**Requirement**
Restate, word for word, the lines from the opening line of the data through the line containing "Fill in the blank using the image.", both included, and nothing else.

**Data supplied**
__________________________________________________
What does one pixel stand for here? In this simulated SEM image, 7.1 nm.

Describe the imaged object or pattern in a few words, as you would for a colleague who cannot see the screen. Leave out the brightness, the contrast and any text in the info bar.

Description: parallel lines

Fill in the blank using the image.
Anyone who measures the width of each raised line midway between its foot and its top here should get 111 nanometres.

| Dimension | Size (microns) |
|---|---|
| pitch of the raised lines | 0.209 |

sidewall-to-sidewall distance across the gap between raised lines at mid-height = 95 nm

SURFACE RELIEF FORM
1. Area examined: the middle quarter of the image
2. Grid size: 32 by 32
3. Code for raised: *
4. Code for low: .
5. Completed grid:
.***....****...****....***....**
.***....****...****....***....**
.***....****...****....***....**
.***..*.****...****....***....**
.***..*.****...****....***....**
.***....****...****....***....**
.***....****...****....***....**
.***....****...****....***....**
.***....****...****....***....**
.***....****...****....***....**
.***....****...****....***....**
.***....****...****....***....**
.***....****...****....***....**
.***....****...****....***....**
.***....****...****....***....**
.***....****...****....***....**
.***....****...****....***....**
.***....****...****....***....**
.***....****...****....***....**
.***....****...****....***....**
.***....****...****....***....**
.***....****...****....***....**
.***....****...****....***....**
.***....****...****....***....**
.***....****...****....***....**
__________________________________________________

**Solution**
What does one pixel stand for here? In this simulated SEM image, 7.1 nm.

Describe the imaged object or pattern in a few words, as you would for a colleague who cannot see the screen. Leave out the brightness, the contrast and any text in the info bar.

Description: parallel lines

Fill in the blank using the image.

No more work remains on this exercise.